↓↓↓
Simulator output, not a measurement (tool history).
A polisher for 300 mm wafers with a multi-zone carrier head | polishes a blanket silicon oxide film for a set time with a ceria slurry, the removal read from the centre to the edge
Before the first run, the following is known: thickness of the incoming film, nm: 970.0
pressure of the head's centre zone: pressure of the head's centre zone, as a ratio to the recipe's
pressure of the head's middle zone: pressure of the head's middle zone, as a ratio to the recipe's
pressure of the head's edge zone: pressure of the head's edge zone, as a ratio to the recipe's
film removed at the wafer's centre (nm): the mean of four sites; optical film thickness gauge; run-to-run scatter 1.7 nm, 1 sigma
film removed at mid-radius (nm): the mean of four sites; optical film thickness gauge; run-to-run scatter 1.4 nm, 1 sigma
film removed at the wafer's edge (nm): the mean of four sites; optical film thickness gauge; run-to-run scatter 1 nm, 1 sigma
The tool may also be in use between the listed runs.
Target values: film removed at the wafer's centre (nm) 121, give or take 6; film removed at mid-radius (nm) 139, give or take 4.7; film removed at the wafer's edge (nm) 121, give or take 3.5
↑↑↑

Look back at the data above. Transcribe exactly the lines starting at the line that contains "pressure of the head's centre zone: pressure" and ending at the line that contains "film removed at the wafer's centre (nm): the".

#### [Your solution]
pressure of the head's centre zone: pressure of the head's centre zone, as a ratio to the recipe's
pressure of the head's middle zone: pressure of the head's middle zone, as a ratio to the recipe's
pressure of the head's edge zone: pressure of the head's edge zone, as a ratio to the recipe's
film removed at the wafer's centre (nm): the mean of four sites; optical film thickness gauge; run-to-run scatter 1.7 nm, 1 sigma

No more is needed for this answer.